> **Required action**
Reproduce only what lies between the first line of the material below and the line containing "lot=L462; first seen", with both of those lines included and every line kept exact.

> **Excerpted data**
______________________________
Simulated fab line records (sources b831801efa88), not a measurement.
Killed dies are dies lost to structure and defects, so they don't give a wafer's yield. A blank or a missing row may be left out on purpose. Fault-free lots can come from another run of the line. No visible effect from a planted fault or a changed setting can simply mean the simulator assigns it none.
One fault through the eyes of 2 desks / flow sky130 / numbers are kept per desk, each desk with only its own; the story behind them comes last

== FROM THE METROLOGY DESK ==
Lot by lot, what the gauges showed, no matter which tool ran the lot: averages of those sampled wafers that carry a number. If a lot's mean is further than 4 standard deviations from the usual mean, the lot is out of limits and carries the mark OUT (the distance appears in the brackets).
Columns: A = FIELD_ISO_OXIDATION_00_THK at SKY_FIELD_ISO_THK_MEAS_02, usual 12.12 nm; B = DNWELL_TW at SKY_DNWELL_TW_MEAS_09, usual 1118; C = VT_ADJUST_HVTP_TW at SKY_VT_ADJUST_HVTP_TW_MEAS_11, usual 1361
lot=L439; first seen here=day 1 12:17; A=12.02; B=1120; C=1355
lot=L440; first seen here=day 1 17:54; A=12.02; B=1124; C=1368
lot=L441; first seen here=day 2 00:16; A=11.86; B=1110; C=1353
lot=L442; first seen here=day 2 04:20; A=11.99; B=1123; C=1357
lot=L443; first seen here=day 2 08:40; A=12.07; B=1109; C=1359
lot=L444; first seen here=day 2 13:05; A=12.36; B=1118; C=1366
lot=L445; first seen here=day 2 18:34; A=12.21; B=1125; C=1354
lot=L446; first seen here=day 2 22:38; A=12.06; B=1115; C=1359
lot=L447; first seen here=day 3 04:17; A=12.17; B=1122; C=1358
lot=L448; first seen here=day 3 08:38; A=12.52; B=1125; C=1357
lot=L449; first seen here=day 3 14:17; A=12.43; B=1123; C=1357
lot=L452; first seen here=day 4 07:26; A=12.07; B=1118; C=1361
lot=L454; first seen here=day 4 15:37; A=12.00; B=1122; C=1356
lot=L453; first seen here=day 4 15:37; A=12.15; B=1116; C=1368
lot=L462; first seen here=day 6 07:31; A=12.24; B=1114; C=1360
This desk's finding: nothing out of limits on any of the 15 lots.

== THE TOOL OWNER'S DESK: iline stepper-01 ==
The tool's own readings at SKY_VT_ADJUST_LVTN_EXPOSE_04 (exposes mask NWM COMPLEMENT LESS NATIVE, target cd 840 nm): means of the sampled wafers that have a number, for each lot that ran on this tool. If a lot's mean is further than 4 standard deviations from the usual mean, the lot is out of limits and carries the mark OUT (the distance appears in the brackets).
______________________________

> **Solution**
Simulated fab line records (sources b831801efa88), not a measurement.
Killed dies are dies lost to structure and defects, so they don't give a wafer's yield. A blank or a missing row may be left out on purpose. Fault-free lots can come from another run of the line. No visible effect from a planted fault or a changed setting can simply mean the simulator assigns it none.
One fault through the eyes of 2 desks / flow sky130 / numbers are kept per desk, each desk with only its own; the story behind them comes last

== FROM THE METROLOGY DESK ==
Lot by lot, what the gauges showed, no matter which tool ran the lot: averages of those sampled wafers that carry a number. If a lot's mean is further than 4 standard deviations from the usual mean, the lot is out of limits and carries the mark OUT (the distance appears in the brackets).
Columns: A = FIELD_ISO_OXIDATION_00_THK at SKY_FIELD_ISO_THK_MEAS_02, usual 12.12 nm; B = DNWELL_TW at SKY_DNWELL_TW_MEAS_09, usual 1118; C = VT_ADJUST_HVTP_TW at SKY_VT_ADJUST_HVTP_TW_MEAS_11, usual 1361
lot=L439; first seen here=day 1 12:17; A=12.02; B=1120; C=1355
lot=L440; first seen here=day 1 17:54; A=12.02; B=1124; C=1368
lot=L441; first seen here=day 2 00:16; A=11.86; B=1110; C=1353
lot=L442; first seen here=day 2 04:20; A=11.99; B=1123; C=1357
lot=L443; first seen here=day 2 08:40; A=12.07; B=1109; C=1359
lot=L444; first seen here=day 2 13:05; A=12.36; B=1118; C=1366
lot=L445; first seen here=day 2 18:34; A=12.21; B=1125; C=1354
lot=L446; first seen here=day 2 22:38; A=12.06; B=1115; C=1359
lot=L447; first seen here=day 3 04:17; A=12.17; B=1122; C=1358
lot=L448; first seen here=day 3 08:38; A=12.52; B=1125; C=1357
lot=L449; first seen here=day 3 14:17; A=12.43; B=1123; C=1357
lot=L452; first seen here=day 4 07:26; A=12.07; B=1118; C=1361
lot=L454; first seen here=day 4 15:37; A=12.00; B=1122; C=1356
lot=L453; first seen here=day 4 15:37; A=12.15; B=1116; C=1368
lot=L462; first seen here=day 6 07:31; A=12.24; B=1114; C=1360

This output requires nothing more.